*** GIVEN DATA Section Begins ***

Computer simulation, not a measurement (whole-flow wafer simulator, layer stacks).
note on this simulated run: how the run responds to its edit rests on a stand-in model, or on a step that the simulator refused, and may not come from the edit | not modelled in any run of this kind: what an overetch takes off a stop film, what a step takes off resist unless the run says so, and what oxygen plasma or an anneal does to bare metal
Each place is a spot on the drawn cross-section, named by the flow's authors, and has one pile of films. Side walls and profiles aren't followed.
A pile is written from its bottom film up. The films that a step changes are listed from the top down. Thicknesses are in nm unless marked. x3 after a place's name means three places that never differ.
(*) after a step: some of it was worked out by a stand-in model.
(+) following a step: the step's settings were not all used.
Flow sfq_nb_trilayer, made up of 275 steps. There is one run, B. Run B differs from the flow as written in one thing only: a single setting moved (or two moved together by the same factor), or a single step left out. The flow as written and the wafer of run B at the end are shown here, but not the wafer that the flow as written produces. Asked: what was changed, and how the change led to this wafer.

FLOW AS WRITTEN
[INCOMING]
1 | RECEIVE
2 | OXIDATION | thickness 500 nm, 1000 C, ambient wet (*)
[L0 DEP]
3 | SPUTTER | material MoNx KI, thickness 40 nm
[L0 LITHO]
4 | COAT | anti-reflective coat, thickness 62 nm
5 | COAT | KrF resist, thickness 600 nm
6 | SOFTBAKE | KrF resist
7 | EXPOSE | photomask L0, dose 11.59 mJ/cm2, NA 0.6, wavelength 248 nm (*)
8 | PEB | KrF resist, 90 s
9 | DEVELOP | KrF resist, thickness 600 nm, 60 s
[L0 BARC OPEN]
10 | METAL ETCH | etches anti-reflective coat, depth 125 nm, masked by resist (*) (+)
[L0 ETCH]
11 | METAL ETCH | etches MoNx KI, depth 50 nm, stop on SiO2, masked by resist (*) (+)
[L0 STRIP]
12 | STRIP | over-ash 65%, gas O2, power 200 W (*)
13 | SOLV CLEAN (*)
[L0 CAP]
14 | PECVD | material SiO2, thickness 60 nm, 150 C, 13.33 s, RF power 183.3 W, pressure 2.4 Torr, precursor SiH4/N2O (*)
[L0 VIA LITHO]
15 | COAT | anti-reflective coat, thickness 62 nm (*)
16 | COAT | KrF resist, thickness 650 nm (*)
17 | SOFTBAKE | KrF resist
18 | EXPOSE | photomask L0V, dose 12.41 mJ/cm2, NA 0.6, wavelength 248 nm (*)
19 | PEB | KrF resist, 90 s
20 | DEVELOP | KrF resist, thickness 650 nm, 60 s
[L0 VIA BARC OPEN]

*** GIVEN DATA Section Ends ***

TASK ITEM:
Quote the records above exactly, from the first line through the line containing "(+) following a", and nothing more.

ANSWER SPACE:
Computer simulation, not a measurement (whole-flow wafer simulator, layer stacks).
note on this simulated run: how the run responds to its edit rests on a stand-in model, or on a step that the simulator refused, and may not come from the edit | not modelled in any run of this kind: what an overetch takes off a stop film, what a step takes off resist unless the run says so, and what oxygen plasma or an anneal does to bare metal
Each place is a spot on the drawn cross-section, named by the flow's authors, and has one pile of films. Side walls and profiles aren't followed.
A pile is written from its bottom film up. The films that a step changes are listed from the top down. Thicknesses are in nm unless marked. x3 after a place's name means three places that never differ.
(*) after a step: some of it was worked out by a stand-in model.
(+) following a step: the step's settings were not all used.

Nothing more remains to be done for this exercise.